ENTRIES SUPPLIED
Content starts

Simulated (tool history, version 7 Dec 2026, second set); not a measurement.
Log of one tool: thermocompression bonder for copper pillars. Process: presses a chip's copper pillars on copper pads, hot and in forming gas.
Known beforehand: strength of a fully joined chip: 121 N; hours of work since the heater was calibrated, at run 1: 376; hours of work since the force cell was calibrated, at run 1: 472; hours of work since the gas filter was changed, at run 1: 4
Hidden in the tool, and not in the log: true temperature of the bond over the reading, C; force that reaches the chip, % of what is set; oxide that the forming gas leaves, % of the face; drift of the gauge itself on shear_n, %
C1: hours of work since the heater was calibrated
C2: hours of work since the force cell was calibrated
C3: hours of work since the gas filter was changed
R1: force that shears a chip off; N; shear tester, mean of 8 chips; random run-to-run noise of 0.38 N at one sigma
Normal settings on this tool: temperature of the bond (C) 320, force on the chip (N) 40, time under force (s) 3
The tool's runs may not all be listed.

Content ends

ACTIVITY
Would you print exactly and only the lines of the material above that run from the line with "C1: hours of" through the line with "Normal settings on", both included?

ANSWER SECTION
C1: hours of work since the heater was calibrated
C2: hours of work since the force cell was calibrated
C3: hours of work since the gas filter was changed
R1: force that shears a chip off; N; shear tester, mean of 8 chips; random run-to-run noise of 0.38 N at one sigma
Normal settings on this tool: temperature of the bond (C) 320, force on the chip (N) 40, time under force (s) 3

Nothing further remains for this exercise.